Records provided:
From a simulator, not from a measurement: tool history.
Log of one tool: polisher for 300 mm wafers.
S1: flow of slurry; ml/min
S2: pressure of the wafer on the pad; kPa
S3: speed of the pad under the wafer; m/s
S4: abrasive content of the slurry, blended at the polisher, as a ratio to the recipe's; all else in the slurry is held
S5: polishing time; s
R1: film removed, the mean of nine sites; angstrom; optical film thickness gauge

Task item:
Taking the entries above, please repeat each one exactly.

Your response:
From a simulator, not from a measurement: tool history.
Log of one tool: polisher for 300 mm wafers.
S1: flow of slurry; ml/min
S2: pressure of the wafer on the pad; kPa
S3: speed of the pad under the wafer; m/s
S4: abrasive content of the slurry, blended at the polisher, as a ratio to the recipe's; all else in the slurry is held
S5: polishing time; s
R1: film removed, the mean of nine sites; angstrom; optical film thickness gauge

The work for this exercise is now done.